Extracted data:
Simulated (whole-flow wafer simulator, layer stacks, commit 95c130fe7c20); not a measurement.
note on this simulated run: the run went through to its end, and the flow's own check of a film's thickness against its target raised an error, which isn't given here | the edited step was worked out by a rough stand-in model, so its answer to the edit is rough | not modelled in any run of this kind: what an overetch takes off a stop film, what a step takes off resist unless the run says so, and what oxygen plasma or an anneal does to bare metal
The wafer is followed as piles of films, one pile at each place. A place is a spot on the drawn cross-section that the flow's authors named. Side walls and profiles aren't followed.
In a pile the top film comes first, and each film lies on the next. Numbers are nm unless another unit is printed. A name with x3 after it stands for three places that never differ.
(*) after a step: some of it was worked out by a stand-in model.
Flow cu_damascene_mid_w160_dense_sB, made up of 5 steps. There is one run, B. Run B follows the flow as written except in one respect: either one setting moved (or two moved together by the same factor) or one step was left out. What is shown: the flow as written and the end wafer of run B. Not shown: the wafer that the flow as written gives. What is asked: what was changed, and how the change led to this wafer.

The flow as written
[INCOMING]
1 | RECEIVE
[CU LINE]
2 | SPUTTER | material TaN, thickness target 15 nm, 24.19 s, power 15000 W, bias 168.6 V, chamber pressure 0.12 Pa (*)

Activity: Wherever the line holding "The wafer is" falls in the entries above, copy exactly from it through the line holding "(*) after a", inclusive, and add nothing.

Exercise result:
The wafer is followed as piles of films, one pile at each place. A place is a spot on the drawn cross-section that the flow's authors named. Side walls and profiles aren't followed.
In a pile the top film comes first, and each film lies on the next. Numbers are nm unless another unit is printed. A name with x3 after it stands for three places that never differ.
(*) after a step: some of it was worked out by a stand-in model.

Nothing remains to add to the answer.